The expected output is each entry, given again exactly.

━━━━━━
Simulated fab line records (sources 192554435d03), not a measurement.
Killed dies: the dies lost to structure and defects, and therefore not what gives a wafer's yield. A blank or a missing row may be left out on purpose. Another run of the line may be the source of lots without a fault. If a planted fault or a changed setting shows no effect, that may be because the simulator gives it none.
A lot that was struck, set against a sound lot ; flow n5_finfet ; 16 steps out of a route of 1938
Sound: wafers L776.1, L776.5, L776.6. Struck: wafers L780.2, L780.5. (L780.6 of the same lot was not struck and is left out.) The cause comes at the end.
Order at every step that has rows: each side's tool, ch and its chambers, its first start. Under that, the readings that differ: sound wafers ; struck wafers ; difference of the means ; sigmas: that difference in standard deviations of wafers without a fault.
━━━━━━

YOUR SOLUTION:
Simulated fab line records (sources 192554435d03), not a measurement.
Killed dies: the dies lost to structure and defects, and therefore not what gives a wafer's yield. A blank or a missing row may be left out on purpose. Another run of the line may be the source of lots without a fault. If a planted fault or a changed setting shows no effect, that may be because the simulator gives it none.
A lot that was struck, set against a sound lot ; flow n5_finfet ; 16 steps out of a route of 1938
Sound: wafers L776.1, L776.5, L776.6. Struck: wafers L780.2, L780.5. (L780.6 of the same lot was not struck and is left out.) The cause comes at the end.
Order at every step that has rows: each side's tool, ch and its chambers, its first start. Under that, the readings that differ: sound wafers ; struck wafers ; difference of the means ; sigmas: that difference in standard deviations of wafers without a fault.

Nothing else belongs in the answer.